— AVAILABLE DATA —

:::::

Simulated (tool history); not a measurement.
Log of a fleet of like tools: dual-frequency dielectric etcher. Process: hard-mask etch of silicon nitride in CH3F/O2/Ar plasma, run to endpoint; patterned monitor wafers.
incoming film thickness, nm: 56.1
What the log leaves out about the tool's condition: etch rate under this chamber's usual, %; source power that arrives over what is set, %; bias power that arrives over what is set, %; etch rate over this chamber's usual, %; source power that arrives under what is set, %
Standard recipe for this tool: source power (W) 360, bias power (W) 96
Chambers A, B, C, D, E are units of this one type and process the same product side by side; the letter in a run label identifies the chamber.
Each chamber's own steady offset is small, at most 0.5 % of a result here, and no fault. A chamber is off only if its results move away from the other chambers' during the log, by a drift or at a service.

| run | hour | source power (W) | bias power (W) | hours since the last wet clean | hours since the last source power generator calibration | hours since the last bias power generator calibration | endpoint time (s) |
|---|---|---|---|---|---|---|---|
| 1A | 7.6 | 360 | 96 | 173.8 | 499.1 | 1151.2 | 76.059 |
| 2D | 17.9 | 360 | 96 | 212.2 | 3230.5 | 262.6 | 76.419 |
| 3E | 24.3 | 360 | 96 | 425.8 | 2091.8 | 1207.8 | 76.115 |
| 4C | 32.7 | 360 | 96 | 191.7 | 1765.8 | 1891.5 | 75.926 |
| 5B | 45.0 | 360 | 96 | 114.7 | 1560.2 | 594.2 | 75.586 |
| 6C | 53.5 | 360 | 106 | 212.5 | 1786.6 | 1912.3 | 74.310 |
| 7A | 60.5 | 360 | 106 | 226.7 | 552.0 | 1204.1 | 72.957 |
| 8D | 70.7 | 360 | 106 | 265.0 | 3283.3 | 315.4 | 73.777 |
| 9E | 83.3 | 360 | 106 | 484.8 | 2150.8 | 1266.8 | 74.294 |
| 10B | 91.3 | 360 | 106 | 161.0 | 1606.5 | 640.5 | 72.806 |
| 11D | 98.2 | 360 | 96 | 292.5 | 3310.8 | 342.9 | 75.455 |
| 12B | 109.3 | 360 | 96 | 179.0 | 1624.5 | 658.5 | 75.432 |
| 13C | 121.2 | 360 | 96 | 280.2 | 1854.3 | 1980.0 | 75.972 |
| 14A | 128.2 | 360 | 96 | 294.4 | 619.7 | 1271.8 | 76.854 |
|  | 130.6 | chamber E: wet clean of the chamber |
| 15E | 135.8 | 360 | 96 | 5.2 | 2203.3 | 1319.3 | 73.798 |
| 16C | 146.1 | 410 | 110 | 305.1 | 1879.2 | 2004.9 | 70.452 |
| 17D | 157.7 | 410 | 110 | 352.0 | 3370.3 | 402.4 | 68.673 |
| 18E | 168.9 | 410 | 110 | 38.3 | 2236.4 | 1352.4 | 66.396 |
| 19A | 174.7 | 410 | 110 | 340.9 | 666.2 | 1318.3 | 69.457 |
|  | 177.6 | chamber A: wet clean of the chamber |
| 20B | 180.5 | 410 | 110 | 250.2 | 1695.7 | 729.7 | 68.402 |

:::::

— REQUIRED ACTION —
Every line from the line containing "What the log" through the line containing "1271.8 | 76.854 |" in the records above must be retyped exactly. Leave out the rest.

— ANSWER SPACE —
What the log leaves out about the tool's condition: etch rate under this chamber's usual, %; source power that arrives over what is set, %; bias power that arrives over what is set, %; etch rate over this chamber's usual, %; source power that arrives under what is set, %
Standard recipe for this tool: source power (W) 360, bias power (W) 96
Chambers A, B, C, D, E are units of this one type and process the same product side by side; the letter in a run label identifies the chamber.
Each chamber's own steady offset is small, at most 0.5 % of a result here, and no fault. A chamber is off only if its results move away from the other chambers' during the log, by a drift or at a service.

| run | hour | source power (W) | bias power (W) | hours since the last wet clean | hours since the last source power generator calibration | hours since the last bias power generator calibration | endpoint time (s) |
|---|---|---|---|---|---|---|---|
| 1A | 7.6 | 360 | 96 | 173.8 | 499.1 | 1151.2 | 76.059 |
| 2D | 17.9 | 360 | 96 | 212.2 | 3230.5 | 262.6 | 76.419 |
| 3E | 24.3 | 360 | 96 | 425.8 | 2091.8 | 1207.8 | 76.115 |
| 4C | 32.7 | 360 | 96 | 191.7 | 1765.8 | 1891.5 | 75.926 |
| 5B | 45.0 | 360 | 96 | 114.7 | 1560.2 | 594.2 | 75.586 |
| 6C | 53.5 | 360 | 106 | 212.5 | 1786.6 | 1912.3 | 74.310 |
| 7A | 60.5 | 360 | 106 | 226.7 | 552.0 | 1204.1 | 72.957 |
| 8D | 70.7 | 360 | 106 | 265.0 | 3283.3 | 315.4 | 73.777 |
| 9E | 83.3 | 360 | 106 | 484.8 | 2150.8 | 1266.8 | 74.294 |
| 10B | 91.3 | 360 | 106 | 161.0 | 1606.5 | 640.5 | 72.806 |
| 11D | 98.2 | 360 | 96 | 292.5 | 3310.8 | 342.9 | 75.455 |
| 12B | 109.3 | 360 | 96 | 179.0 | 1624.5 | 658.5 | 75.432 |
| 13C | 121.2 | 360 | 96 | 280.2 | 1854.3 | 1980.0 | 75.972 |
| 14A | 128.2 | 360 | 96 | 294.4 | 619.7 | 1271.8 | 76.854 |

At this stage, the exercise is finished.